Repeat the listing in full. Nothing may be added or left out.

» **STORED DATA**
****************************************

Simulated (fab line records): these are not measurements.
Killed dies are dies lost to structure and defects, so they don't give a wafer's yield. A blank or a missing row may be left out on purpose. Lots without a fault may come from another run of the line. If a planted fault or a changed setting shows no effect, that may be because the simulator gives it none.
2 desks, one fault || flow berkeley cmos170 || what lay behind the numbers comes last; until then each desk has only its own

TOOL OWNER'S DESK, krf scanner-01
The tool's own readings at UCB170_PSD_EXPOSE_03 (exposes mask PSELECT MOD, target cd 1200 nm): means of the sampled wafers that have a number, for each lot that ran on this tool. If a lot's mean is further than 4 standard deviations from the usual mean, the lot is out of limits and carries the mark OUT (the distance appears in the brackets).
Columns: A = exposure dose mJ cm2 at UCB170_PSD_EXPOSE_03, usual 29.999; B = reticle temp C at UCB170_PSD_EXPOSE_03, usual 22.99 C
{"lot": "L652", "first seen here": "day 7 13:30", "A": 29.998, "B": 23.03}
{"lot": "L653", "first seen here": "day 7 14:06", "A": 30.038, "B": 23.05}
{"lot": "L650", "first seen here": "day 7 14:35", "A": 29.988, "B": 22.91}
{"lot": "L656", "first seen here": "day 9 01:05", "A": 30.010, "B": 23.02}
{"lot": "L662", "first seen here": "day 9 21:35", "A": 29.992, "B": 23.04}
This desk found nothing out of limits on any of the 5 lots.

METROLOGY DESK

****************************************

» **WORKED SOLUTION**
Simulated (fab line records): these are not measurements.
Killed dies are dies lost to structure and defects, so they don't give a wafer's yield. A blank or a missing row may be left out on purpose. Lots without a fault may come from another run of the line. If a planted fault or a changed setting shows no effect, that may be because the simulator gives it none.
2 desks, one fault || flow berkeley cmos170 || what lay behind the numbers comes last; until then each desk has only its own

TOOL OWNER'S DESK, krf scanner-01
The tool's own readings at UCB170_PSD_EXPOSE_03 (exposes mask PSELECT MOD, target cd 1200 nm): means of the sampled wafers that have a number, for each lot that ran on this tool. If a lot's mean is further than 4 standard deviations from the usual mean, the lot is out of limits and carries the mark OUT (the distance appears in the brackets).
Columns: A = exposure dose mJ cm2 at UCB170_PSD_EXPOSE_03, usual 29.999; B = reticle temp C at UCB170_PSD_EXPOSE_03, usual 22.99 C
{"lot": "L652", "first seen here": "day 7 13:30", "A": 29.998, "B": 23.03}
{"lot": "L653", "first seen here": "day 7 14:06", "A": 30.038, "B": 23.05}
{"lot": "L650", "first seen here": "day 7 14:35", "A": 29.988, "B": 22.91}
{"lot": "L656", "first seen here": "day 9 01:05", "A": 30.010, "B": 23.02}
{"lot": "L662", "first seen here": "day 9 21:35", "A": 29.992, "B": 23.04}
This desk found nothing out of limits on any of the 5 lots.

METROLOGY DESK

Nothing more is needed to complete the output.